§ EXERCISE: Each entry below is to be duplicated verbatim.

§ AVAILABLE DATA:
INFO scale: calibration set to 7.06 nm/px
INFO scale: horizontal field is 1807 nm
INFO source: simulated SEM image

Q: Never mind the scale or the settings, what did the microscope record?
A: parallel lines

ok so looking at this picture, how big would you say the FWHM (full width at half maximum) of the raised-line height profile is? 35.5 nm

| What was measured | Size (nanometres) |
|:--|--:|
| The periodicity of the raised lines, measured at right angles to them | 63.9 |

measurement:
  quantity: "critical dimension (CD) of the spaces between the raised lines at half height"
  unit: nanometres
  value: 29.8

§ EXERCISE OUTPUT:
INFO scale: calibration set to 7.06 nm/px
INFO scale: horizontal field is 1807 nm
INFO source: simulated SEM image

Q: Never mind the scale or the settings, what did the microscope record?
A: parallel lines

ok so looking at this picture, how big would you say the FWHM (full width at half maximum) of the raised-line height profile is? 35.5 nm

| What was measured | Size (nanometres) |
|:--|--:|
| The periodicity of the raised lines, measured at right angles to them | 63.9 |

measurement:
  quantity: "critical dimension (CD) of the spaces between the raised lines at half height"
  unit: nanometres
  value: 29.8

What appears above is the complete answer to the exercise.